- Entries provided:
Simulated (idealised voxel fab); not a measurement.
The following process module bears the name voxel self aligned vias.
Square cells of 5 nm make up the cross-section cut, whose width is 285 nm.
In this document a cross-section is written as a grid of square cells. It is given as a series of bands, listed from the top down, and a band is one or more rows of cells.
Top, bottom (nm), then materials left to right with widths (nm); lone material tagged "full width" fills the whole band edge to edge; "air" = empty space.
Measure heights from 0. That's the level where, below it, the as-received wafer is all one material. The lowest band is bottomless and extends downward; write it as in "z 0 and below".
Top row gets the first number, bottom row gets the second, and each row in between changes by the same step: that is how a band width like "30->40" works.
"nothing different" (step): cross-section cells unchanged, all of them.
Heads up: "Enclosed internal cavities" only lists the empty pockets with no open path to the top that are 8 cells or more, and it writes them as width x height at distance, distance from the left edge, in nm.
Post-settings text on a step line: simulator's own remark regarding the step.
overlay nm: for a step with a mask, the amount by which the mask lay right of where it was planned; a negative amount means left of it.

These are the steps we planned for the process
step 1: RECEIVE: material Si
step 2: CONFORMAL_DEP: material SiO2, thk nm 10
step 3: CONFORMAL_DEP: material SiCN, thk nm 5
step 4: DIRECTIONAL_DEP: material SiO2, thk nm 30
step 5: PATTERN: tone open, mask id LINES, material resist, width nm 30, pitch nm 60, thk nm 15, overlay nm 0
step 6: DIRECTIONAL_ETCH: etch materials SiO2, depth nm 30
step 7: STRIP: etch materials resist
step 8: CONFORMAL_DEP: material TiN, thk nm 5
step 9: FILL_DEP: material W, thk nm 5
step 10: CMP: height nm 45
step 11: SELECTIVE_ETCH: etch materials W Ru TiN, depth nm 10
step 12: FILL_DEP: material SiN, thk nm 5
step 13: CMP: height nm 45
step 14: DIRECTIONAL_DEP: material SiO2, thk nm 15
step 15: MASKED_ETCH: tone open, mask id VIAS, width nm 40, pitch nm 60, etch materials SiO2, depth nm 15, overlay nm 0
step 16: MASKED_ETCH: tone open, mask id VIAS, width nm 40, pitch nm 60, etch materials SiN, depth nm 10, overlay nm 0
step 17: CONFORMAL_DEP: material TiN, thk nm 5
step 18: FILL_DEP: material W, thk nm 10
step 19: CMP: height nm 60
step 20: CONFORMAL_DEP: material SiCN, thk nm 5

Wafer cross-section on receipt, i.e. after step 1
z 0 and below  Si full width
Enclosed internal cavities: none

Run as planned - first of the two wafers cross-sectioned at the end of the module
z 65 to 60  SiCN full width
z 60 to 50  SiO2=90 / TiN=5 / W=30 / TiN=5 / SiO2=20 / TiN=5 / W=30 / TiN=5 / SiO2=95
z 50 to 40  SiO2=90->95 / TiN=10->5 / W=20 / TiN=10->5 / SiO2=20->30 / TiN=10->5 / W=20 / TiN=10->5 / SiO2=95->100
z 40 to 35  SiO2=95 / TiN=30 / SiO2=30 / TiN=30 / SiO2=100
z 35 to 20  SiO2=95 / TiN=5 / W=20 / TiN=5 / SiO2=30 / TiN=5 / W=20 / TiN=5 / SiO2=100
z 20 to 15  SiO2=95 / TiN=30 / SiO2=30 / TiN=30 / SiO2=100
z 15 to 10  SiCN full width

- Assigned task: Would you copy, unchanged, the stretch of the records above that begins at the line containing "step 16: MASKED_ETCH: tone" and ends at the line containing "TiN=5 / SiO2=95", and only that?

- Exercise response:
step 16: MASKED_ETCH: tone open, mask id VIAS, width nm 40, pitch nm 60, etch materials SiN, depth nm 10, overlay nm 0
step 17: CONFORMAL_DEP: material TiN, thk nm 5
step 18: FILL_DEP: material W, thk nm 10
step 19: CMP: height nm 60
step 20: CONFORMAL_DEP: material SiCN, thk nm 5

Wafer cross-section on receipt, i.e. after step 1
z 0 and below  Si full width
Enclosed internal cavities: none

Run as planned - first of the two wafers cross-sectioned at the end of the module
z 65 to 60  SiCN full width
z 60 to 50  SiO2=90 / TiN=5 / W=30 / TiN=5 / SiO2=20 / TiN=5 / W=30 / TiN=5 / SiO2=95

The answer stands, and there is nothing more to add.